(STUDY MATERIAL)

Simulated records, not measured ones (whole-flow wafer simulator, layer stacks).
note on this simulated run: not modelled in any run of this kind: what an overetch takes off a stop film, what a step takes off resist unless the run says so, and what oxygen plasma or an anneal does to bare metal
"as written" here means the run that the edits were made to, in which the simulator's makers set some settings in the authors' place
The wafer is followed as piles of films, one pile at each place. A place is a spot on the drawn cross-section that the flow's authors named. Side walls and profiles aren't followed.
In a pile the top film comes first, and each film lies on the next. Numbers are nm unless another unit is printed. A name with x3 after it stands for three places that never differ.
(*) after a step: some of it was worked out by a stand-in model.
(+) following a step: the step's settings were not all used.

(End STUDY MATERIAL)

REQUIRED ACTION => Print each entry precisely. Include every line.

ANSWER BOX =>
Simulated records, not measured ones (whole-flow wafer simulator, layer stacks).
note on this simulated run: not modelled in any run of this kind: what an overetch takes off a stop film, what a step takes off resist unless the run says so, and what oxygen plasma or an anneal does to bare metal
"as written" here means the run that the edits were made to, in which the simulator's makers set some settings in the authors' place
The wafer is followed as piles of films, one pile at each place. A place is a spot on the drawn cross-section that the flow's authors named. Side walls and profiles aren't followed.
In a pile the top film comes first, and each film lies on the next. Numbers are nm unless another unit is printed. A name with x3 after it stands for three places that never differ.
(*) after a step: some of it was worked out by a stand-in model.
(+) following a step: the step's settings were not all used.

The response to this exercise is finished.